» WORK ITEM
The full set of entries, reproduced exactly, is the expected answer.

» RECORDS SHOWN
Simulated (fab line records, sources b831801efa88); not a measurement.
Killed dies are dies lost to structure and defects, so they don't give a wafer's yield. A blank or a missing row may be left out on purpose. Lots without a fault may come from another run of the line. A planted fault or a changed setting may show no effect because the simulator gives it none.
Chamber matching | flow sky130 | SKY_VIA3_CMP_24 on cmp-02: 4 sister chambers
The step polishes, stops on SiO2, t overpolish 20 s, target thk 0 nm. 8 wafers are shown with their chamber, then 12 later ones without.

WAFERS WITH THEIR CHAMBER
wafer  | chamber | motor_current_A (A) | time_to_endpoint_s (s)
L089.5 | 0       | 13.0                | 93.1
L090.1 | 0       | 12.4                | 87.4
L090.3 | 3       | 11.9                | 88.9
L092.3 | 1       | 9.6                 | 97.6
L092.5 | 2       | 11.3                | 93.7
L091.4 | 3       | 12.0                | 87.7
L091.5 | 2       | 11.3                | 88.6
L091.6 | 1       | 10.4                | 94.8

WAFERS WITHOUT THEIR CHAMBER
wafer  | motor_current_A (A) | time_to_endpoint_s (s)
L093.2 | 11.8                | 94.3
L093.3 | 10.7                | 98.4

» TASK OUTPUT
Simulated (fab line records, sources b831801efa88); not a measurement.
Killed dies are dies lost to structure and defects, so they don't give a wafer's yield. A blank or a missing row may be left out on purpose. Lots without a fault may come from another run of the line. A planted fault or a changed setting may show no effect because the simulator gives it none.
Chamber matching | flow sky130 | SKY_VIA3_CMP_24 on cmp-02: 4 sister chambers
The step polishes, stops on SiO2, t overpolish 20 s, target thk 0 nm. 8 wafers are shown with their chamber, then 12 later ones without.

WAFERS WITH THEIR CHAMBER
wafer  | chamber | motor_current_A (A) | time_to_endpoint_s (s)
L089.5 | 0       | 13.0                | 93.1
L090.1 | 0       | 12.4                | 87.4
L090.3 | 3       | 11.9                | 88.9
L092.3 | 1       | 9.6                 | 97.6
L092.5 | 2       | 11.3                | 93.7
L091.4 | 3       | 12.0                | 87.7
L091.5 | 2       | 11.3                | 88.6
L091.6 | 1       | 10.4                | 94.8

WAFERS WITHOUT THEIR CHAMBER
wafer  | motor_current_A (A) | time_to_endpoint_s (s)
L093.2 | 11.8                | 94.3
L093.3 | 10.7                | 98.4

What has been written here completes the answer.